§ Action item:
Transcribe word for word the lines below from the line with "Chamber matching |" through the line with "WAFERS WITHOUT THEIR CHAMBER", ends included.

§ Extracted information:
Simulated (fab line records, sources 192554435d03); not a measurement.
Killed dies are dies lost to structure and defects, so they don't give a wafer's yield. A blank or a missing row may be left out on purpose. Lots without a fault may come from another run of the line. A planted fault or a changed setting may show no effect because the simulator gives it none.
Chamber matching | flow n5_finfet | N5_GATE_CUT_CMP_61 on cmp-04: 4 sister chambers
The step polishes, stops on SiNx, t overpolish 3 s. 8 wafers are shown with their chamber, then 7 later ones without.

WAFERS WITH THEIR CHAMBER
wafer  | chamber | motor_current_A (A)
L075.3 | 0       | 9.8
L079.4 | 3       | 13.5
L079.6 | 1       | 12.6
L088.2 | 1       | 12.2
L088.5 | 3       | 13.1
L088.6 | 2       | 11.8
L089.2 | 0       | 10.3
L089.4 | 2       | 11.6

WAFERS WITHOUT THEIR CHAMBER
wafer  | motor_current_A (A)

§ Your solution:
Chamber matching | flow n5_finfet | N5_GATE_CUT_CMP_61 on cmp-04: 4 sister chambers
The step polishes, stops on SiNx, t overpolish 3 s. 8 wafers are shown with their chamber, then 7 later ones without.

WAFERS WITH THEIR CHAMBER
wafer  | chamber | motor_current_A (A)
L075.3 | 0       | 9.8
L079.4 | 3       | 13.5
L079.6 | 1       | 12.6
L088.2 | 1       | 12.2
L088.5 | 3       | 13.1
L088.6 | 2       | 11.8
L089.2 | 0       | 10.3
L089.4 | 2       | 11.6

WAFERS WITHOUT THEIR CHAMBER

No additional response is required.